▽

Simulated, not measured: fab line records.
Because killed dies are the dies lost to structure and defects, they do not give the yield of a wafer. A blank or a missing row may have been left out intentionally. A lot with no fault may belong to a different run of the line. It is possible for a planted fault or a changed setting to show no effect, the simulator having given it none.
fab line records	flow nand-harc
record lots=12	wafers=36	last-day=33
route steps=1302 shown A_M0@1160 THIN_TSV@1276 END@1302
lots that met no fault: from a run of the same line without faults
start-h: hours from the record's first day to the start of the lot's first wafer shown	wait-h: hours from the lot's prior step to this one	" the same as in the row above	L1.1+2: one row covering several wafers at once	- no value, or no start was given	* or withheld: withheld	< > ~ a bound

△

▸ **Work task**
Only one stretch of the records above is wanted: the lines between the one holding "Because killed dies" and the one holding "lots that met", inclusive, reproduced exactly.

▸ **Written solution**
Because killed dies are the dies lost to structure and defects, they do not give the yield of a wafer. A blank or a missing row may have been left out intentionally. A lot with no fault may belong to a different run of the line. It is possible for a planted fault or a changed setting to show no effect, the simulator having given it none.
fab line records	flow nand-harc
record lots=12	wafers=36	last-day=33
route steps=1302 shown A_M0@1160 THIN_TSV@1276 END@1302
lots that met no fault: from a run of the same line without faults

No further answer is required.